- Requirement
Here are some entries. Print them exactly as they are.

-=-=-=-=-
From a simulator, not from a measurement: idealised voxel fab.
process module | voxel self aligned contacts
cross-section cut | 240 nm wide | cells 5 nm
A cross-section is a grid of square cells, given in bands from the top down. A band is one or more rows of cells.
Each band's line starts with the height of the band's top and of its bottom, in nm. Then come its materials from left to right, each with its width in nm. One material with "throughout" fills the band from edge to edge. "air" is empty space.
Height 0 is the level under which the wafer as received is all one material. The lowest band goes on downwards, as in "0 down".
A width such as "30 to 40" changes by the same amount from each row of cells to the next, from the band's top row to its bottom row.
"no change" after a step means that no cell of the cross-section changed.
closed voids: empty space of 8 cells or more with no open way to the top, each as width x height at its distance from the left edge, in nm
-=-=-=-=-

- Exercise output
From a simulator, not from a measurement: idealised voxel fab.
process module | voxel self aligned contacts
cross-section cut | 240 nm wide | cells 5 nm
A cross-section is a grid of square cells, given in bands from the top down. A band is one or more rows of cells.
Each band's line starts with the height of the band's top and of its bottom, in nm. Then come its materials from left to right, each with its width in nm. One material with "throughout" fills the band from edge to edge. "air" is empty space.
Height 0 is the level under which the wafer as received is all one material. The lowest band goes on downwards, as in "0 down".
A width such as "30 to 40" changes by the same amount from each row of cells to the next, from the band's top row to its bottom row.
"no change" after a step means that no cell of the cross-section changed.
closed voids: empty space of 8 cells or more with no open way to the top, each as width x height at its distance from the left edge, in nm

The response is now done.